Action item -
Reproduce the top of the data verbatim, through and including the line that contains "4 sister chambers".

------ Data provided

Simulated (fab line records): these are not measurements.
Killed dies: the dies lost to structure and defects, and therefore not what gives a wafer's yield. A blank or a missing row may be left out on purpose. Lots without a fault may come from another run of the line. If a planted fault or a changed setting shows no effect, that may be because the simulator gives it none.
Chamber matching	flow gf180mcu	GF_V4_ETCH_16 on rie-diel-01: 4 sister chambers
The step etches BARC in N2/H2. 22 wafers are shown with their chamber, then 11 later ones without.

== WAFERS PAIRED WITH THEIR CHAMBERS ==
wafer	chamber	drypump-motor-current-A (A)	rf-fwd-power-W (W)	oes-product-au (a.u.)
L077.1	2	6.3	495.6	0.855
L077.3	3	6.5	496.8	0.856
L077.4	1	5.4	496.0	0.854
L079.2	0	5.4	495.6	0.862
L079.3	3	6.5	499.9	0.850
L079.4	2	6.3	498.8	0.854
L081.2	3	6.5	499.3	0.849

------------

Task solution -
Simulated (fab line records): these are not measurements.
Killed dies: the dies lost to structure and defects, and therefore not what gives a wafer's yield. A blank or a missing row may be left out on purpose. Lots without a fault may come from another run of the line. If a planted fault or a changed setting shows no effect, that may be because the simulator gives it none.
Chamber matching	flow gf180mcu	GF_V4_ETCH_16 on rie-diel-01: 4 sister chambers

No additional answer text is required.